* _Work request_: In the listing below, repeat exactly every line from the first through the line containing "What comes after", with nothing else.

* _Record extracts_:
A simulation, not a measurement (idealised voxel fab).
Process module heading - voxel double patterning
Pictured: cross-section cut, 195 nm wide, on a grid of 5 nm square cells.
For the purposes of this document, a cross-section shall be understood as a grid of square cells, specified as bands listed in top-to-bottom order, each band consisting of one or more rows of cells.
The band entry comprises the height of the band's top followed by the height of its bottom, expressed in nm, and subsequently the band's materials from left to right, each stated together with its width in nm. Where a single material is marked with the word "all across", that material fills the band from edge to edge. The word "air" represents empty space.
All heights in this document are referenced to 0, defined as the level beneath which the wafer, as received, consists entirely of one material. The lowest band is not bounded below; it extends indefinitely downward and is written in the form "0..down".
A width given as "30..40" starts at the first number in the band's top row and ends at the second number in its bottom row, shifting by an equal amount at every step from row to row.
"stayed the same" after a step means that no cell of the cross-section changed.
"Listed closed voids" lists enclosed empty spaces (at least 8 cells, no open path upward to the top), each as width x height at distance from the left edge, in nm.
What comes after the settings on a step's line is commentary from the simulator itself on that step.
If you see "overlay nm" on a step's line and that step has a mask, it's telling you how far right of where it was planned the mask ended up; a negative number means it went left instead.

* _Exercise result_:
A simulation, not a measurement (idealised voxel fab).
Process module heading - voxel double patterning
Pictured: cross-section cut, 195 nm wide, on a grid of 5 nm square cells.
For the purposes of this document, a cross-section shall be understood as a grid of square cells, specified as bands listed in top-to-bottom order, each band consisting of one or more rows of cells.
The band entry comprises the height of the band's top followed by the height of its bottom, expressed in nm, and subsequently the band's materials from left to right, each stated together with its width in nm. Where a single material is marked with the word "all across", that material fills the band from edge to edge. The word "air" represents empty space.
All heights in this document are referenced to 0, defined as the level beneath which the wafer, as received, consists entirely of one material. The lowest band is not bounded below; it extends indefinitely downward and is written in the form "0..down".
A width given as "30..40" starts at the first number in the band's top row and ends at the second number in its bottom row, shifting by an equal amount at every step from row to row.
"stayed the same" after a step means that no cell of the cross-section changed.
"Listed closed voids" lists enclosed empty spaces (at least 8 cells, no open path upward to the top), each as width x height at distance from the left edge, in nm.
What comes after the settings on a step's line is commentary from the simulator itself on that step.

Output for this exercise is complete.